Print the data below exactly, but only the lines from the one containing "for the last" down to the one containing "Need the stack", inclusive.

* * * *
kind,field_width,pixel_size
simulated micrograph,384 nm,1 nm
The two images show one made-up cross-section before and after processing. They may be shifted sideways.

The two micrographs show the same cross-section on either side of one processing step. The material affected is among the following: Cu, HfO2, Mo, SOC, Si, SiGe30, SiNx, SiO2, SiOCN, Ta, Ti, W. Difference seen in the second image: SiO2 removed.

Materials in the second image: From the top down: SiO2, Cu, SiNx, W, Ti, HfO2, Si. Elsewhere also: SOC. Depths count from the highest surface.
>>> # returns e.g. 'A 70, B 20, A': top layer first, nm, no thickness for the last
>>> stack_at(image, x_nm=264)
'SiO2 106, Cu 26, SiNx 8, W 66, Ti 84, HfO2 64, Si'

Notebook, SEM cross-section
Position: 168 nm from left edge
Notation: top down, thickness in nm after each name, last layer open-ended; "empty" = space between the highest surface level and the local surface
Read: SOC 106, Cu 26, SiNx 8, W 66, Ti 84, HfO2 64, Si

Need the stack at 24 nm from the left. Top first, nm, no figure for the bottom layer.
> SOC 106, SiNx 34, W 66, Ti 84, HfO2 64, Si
* * * *

- _EXERCISE ANSWER_
>>> # returns e.g. 'A 70, B 20, A': top layer first, nm, no thickness for the last
>>> stack_at(image, x_nm=264)
'SiO2 106, Cu 26, SiNx 8, W 66, Ti 84, HfO2 64, Si'

Notebook, SEM cross-section
Position: 168 nm from left edge
Notation: top down, thickness in nm after each name, last layer open-ended; "empty" = space between the highest surface level and the local surface
Read: SOC 106, Cu 26, SiNx 8, W 66, Ti 84, HfO2 64, Si

Need the stack at 24 nm from the left. Top first, nm, no figure for the bottom layer.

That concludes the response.